*WORK ITEM*
I need the lines below from the one with "C6: hours since the gauge calibration" down to the one with "-- hour=6.5 gauge calibrated" reproduced exactly, both ends included, and nothing else.

*STORED DATA*
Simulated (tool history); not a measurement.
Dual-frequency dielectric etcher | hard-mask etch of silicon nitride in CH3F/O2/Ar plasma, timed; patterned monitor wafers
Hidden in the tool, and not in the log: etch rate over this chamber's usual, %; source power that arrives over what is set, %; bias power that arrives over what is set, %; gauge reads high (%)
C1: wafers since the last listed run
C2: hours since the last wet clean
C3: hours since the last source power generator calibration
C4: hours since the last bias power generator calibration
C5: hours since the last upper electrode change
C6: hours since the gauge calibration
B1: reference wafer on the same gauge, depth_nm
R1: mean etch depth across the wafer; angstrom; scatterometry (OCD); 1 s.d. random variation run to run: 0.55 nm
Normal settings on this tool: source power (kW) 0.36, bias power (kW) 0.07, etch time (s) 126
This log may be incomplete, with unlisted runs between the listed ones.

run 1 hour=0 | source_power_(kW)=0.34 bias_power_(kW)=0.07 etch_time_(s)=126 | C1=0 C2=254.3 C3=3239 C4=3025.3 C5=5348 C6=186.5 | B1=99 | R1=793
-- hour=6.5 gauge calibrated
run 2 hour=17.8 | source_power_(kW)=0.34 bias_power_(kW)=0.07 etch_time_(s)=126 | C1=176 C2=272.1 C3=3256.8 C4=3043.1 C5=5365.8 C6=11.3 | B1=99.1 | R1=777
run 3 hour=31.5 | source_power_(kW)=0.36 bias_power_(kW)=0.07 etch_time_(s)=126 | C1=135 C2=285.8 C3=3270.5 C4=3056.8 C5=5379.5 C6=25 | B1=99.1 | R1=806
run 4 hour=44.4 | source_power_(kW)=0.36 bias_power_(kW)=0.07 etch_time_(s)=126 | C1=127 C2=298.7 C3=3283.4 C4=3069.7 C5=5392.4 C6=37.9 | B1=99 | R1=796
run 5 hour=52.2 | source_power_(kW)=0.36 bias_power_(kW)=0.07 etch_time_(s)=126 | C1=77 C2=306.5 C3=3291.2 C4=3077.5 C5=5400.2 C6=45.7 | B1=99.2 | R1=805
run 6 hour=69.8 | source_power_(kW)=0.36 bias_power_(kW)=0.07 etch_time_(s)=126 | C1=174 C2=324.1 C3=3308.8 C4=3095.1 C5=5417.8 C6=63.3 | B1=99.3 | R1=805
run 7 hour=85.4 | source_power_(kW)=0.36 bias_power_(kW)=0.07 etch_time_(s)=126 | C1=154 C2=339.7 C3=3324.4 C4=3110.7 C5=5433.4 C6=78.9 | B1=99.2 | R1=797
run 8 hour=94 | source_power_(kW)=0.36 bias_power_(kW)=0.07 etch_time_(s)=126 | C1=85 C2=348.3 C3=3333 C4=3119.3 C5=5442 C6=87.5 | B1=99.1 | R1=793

*RESPONSE AREA*
C6: hours since the gauge calibration
B1: reference wafer on the same gauge, depth_nm
R1: mean etch depth across the wafer; angstrom; scatterometry (OCD); 1 s.d. random variation run to run: 0.55 nm
Normal settings on this tool: source power (kW) 0.36, bias power (kW) 0.07, etch time (s) 126
This log may be incomplete, with unlisted runs between the listed ones.

run 1 hour=0 | source_power_(kW)=0.34 bias_power_(kW)=0.07 etch_time_(s)=126 | C1=0 C2=254.3 C3=3239 C4=3025.3 C5=5348 C6=186.5 | B1=99 | R1=793
-- hour=6.5 gauge calibrated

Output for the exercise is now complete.